_WORK ORDER_
Copy exactly the lines from the start of the data below through the one that carries "wafer | flag", and only those.

• • •

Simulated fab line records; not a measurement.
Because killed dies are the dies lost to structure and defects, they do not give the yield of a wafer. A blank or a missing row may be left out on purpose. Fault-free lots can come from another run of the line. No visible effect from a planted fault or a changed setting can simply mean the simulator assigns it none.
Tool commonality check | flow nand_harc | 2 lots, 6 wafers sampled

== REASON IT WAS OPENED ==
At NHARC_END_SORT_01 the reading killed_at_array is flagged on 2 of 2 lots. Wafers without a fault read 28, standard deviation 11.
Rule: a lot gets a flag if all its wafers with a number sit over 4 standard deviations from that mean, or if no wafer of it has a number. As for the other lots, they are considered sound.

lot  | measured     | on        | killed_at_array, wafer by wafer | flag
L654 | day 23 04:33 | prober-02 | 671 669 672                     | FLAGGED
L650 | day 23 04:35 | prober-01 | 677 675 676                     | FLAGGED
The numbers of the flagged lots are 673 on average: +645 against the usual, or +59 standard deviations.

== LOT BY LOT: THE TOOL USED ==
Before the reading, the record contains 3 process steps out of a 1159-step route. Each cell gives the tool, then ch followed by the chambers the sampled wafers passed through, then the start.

• • •

_YOUR RESPONSE_
Simulated fab line records; not a measurement.
Because killed dies are the dies lost to structure and defects, they do not give the yield of a wafer. A blank or a missing row may be left out on purpose. Fault-free lots can come from another run of the line. No visible effect from a planted fault or a changed setting can simply mean the simulator assigns it none.
Tool commonality check | flow nand_harc | 2 lots, 6 wafers sampled

== REASON IT WAS OPENED ==
At NHARC_END_SORT_01 the reading killed_at_array is flagged on 2 of 2 lots. Wafers without a fault read 28, standard deviation 11.
Rule: a lot gets a flag if all its wafers with a number sit over 4 standard deviations from that mean, or if no wafer of it has a number. As for the other lots, they are considered sound.

lot  | measured     | on        | killed_at_array, wafer by wafer | flag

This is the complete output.